◆ **The data**
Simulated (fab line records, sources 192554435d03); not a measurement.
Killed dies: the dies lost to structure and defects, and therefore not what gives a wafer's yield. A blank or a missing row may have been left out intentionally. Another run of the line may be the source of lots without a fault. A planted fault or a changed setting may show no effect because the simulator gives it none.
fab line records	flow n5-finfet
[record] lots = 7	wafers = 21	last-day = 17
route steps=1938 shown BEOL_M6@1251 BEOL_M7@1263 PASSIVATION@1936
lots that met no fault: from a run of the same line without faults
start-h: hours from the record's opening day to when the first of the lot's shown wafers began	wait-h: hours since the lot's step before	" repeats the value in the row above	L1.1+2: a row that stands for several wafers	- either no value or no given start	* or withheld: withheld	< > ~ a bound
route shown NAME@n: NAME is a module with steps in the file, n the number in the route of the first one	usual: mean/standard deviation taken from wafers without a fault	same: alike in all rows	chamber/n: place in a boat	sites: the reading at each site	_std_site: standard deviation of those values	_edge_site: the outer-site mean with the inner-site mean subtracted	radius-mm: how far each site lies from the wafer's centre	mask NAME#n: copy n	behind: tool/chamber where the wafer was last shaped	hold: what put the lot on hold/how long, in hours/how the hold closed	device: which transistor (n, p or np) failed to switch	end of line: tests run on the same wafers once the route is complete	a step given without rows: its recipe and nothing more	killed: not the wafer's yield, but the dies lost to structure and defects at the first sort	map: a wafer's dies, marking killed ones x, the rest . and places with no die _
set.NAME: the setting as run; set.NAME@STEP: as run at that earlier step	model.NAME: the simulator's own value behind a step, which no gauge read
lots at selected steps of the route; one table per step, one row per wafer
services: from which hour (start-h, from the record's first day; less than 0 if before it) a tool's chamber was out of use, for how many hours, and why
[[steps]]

◆ **Work item**
The answer must hold only the lines from the first line of the data through the line bearing "start-h: hours from", returned exactly.

◆ **Answer area**
Simulated (fab line records, sources 192554435d03); not a measurement.
Killed dies: the dies lost to structure and defects, and therefore not what gives a wafer's yield. A blank or a missing row may have been left out intentionally. Another run of the line may be the source of lots without a fault. A planted fault or a changed setting may show no effect because the simulator gives it none.
fab line records	flow n5-finfet
[record] lots = 7	wafers = 21	last-day = 17
route steps=1938 shown BEOL_M6@1251 BEOL_M7@1263 PASSIVATION@1936
lots that met no fault: from a run of the same line without faults
start-h: hours from the record's opening day to when the first of the lot's shown wafers began	wait-h: hours since the lot's step before	" repeats the value in the row above	L1.1+2: a row that stands for several wafers	- either no value or no given start	* or withheld: withheld	< > ~ a bound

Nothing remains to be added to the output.